Data excerpts |
========
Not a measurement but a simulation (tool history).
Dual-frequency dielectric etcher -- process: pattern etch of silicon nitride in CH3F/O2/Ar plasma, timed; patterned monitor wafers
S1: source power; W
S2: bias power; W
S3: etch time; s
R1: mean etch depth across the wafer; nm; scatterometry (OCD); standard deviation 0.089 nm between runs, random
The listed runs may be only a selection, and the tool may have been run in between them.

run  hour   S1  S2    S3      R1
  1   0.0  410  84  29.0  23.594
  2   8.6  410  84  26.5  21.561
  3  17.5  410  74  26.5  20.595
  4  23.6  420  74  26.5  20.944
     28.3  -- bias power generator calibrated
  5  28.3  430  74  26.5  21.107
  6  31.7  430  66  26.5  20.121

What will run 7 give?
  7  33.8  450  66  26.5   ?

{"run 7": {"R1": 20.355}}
========

Brief | All of the lines above should be returned exactly as written.

Response box |
Not a measurement but a simulation (tool history).
Dual-frequency dielectric etcher -- process: pattern etch of silicon nitride in CH3F/O2/Ar plasma, timed; patterned monitor wafers
S1: source power; W
S2: bias power; W
S3: etch time; s
R1: mean etch depth across the wafer; nm; scatterometry (OCD); standard deviation 0.089 nm between runs, random
The listed runs may be only a selection, and the tool may have been run in between them.

run  hour   S1  S2    S3      R1
  1   0.0  410  84  29.0  23.594
  2   8.6  410  84  26.5  21.561
  3  17.5  410  74  26.5  20.595
  4  23.6  420  74  26.5  20.944
     28.3  -- bias power generator calibrated
  5  28.3  430  74  26.5  21.107
  6  31.7  430  66  26.5  20.121

What will run 7 give?
  7  33.8  450  66  26.5   ?

{"run 7": {"R1": 20.355}}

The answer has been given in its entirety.